══ LISTED ENTRIES ══

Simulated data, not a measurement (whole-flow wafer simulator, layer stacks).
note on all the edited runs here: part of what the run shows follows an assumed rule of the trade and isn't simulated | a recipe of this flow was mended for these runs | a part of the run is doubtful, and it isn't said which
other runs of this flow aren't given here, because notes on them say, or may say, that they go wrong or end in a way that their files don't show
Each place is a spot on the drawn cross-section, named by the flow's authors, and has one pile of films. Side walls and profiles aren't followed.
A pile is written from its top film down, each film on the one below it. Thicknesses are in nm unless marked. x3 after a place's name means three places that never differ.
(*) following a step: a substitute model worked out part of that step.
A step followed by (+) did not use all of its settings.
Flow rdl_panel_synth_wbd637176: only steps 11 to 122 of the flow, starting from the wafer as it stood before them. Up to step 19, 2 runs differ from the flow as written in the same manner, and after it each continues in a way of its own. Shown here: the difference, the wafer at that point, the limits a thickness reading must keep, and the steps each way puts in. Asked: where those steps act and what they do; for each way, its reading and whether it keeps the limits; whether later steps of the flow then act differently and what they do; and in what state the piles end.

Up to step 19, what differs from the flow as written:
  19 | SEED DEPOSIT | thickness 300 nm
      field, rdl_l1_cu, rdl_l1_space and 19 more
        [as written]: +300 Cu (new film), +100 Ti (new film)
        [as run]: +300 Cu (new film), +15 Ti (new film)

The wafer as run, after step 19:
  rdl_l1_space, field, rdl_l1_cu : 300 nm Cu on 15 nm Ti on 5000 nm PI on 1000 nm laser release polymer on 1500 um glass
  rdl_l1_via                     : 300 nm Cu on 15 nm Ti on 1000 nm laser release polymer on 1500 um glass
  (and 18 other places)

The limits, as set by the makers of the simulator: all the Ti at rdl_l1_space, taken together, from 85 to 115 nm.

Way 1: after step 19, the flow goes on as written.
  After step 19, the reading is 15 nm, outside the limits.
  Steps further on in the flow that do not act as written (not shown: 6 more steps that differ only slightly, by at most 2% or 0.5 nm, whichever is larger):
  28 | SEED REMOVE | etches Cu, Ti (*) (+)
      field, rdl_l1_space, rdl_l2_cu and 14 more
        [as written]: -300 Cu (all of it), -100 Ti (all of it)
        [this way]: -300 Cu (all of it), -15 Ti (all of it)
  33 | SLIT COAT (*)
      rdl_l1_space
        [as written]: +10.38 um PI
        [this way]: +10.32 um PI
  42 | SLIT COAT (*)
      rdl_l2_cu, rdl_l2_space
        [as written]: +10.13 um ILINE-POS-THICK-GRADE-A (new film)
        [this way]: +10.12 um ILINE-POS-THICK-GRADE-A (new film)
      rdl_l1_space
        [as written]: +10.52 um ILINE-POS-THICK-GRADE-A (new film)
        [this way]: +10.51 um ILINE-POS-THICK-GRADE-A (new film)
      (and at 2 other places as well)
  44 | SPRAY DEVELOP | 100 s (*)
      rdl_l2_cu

═══

■ WORK INSTRUCTION:
Exactly as written, please reproduce the lines from the first line of the data to the line containing "note on all", inclusive, and nothing else.

■ ANSWER BOX:
Simulated data, not a measurement (whole-flow wafer simulator, layer stacks).
note on all the edited runs here: part of what the run shows follows an assumed rule of the trade and isn't simulated | a recipe of this flow was mended for these runs | a part of the run is doubtful, and it isn't said which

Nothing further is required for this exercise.